### [Data extracts]
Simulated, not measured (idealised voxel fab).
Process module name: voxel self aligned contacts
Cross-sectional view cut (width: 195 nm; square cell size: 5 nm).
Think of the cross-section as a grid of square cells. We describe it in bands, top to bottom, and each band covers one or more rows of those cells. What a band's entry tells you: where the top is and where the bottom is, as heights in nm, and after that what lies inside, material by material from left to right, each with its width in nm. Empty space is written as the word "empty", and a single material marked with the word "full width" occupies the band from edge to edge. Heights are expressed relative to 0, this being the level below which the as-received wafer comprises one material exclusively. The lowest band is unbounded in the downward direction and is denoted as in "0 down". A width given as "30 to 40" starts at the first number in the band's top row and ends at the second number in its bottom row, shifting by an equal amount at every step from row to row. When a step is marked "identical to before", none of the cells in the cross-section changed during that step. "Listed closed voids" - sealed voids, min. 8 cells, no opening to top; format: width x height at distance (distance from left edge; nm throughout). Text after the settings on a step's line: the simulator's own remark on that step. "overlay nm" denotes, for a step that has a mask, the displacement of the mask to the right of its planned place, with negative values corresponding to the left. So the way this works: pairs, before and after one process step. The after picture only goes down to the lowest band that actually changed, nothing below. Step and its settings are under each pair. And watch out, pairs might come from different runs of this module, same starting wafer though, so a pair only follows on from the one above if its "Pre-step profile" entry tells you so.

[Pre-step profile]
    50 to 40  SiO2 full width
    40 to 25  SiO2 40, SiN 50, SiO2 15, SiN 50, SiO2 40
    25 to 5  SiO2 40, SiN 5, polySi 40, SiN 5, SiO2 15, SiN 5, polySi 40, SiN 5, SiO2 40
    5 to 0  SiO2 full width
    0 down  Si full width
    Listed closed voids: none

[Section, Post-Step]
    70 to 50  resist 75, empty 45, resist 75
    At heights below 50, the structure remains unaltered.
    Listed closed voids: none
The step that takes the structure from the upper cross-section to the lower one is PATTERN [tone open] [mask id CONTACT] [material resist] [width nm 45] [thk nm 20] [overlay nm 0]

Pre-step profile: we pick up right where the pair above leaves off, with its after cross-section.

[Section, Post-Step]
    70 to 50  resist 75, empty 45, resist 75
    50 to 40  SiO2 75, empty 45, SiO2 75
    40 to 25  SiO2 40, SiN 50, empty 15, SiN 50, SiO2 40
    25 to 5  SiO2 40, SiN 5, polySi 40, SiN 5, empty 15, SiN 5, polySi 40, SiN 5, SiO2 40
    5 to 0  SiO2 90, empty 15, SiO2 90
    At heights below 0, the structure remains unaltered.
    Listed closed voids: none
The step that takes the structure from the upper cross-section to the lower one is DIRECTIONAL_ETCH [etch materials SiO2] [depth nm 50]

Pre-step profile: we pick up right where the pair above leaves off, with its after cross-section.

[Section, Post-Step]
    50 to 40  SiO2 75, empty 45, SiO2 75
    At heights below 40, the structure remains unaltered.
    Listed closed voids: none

### [Assigned task]
Exactly the lines from the start of the entries through the one bearing "Cross-sectional view cut" are to be output, with both ends included.

### [Worked solution]
Simulated, not measured (idealised voxel fab).
Process module name: voxel self aligned contacts
Cross-sectional view cut (width: 195 nm; square cell size: 5 nm).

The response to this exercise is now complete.